**Action item:** Copy out the entries exactly. Print them in full.

+++
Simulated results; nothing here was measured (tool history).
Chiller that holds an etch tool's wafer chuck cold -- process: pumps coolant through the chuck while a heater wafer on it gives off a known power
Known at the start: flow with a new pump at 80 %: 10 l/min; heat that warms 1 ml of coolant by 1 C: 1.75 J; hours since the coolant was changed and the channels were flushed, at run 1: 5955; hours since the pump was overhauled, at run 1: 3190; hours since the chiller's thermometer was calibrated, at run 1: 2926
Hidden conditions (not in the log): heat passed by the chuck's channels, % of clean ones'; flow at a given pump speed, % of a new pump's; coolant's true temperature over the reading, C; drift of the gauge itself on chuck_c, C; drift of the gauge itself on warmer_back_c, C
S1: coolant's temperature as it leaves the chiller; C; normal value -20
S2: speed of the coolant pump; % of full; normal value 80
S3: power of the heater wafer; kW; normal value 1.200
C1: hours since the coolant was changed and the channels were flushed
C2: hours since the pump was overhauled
+++

**Problem solution:**
Simulated results; nothing here was measured (tool history).
Chiller that holds an etch tool's wafer chuck cold -- process: pumps coolant through the chuck while a heater wafer on it gives off a known power
Known at the start: flow with a new pump at 80 %: 10 l/min; heat that warms 1 ml of coolant by 1 C: 1.75 J; hours since the coolant was changed and the channels were flushed, at run 1: 5955; hours since the pump was overhauled, at run 1: 3190; hours since the chiller's thermometer was calibrated, at run 1: 2926
Hidden conditions (not in the log): heat passed by the chuck's channels, % of clean ones'; flow at a given pump speed, % of a new pump's; coolant's true temperature over the reading, C; drift of the gauge itself on chuck_c, C; drift of the gauge itself on warmer_back_c, C
S1: coolant's temperature as it leaves the chiller; C; normal value -20
S2: speed of the coolant pump; % of full; normal value 80
S3: power of the heater wafer; kW; normal value 1.200
C1: hours since the coolant was changed and the channels were flushed
C2: hours since the pump was overhauled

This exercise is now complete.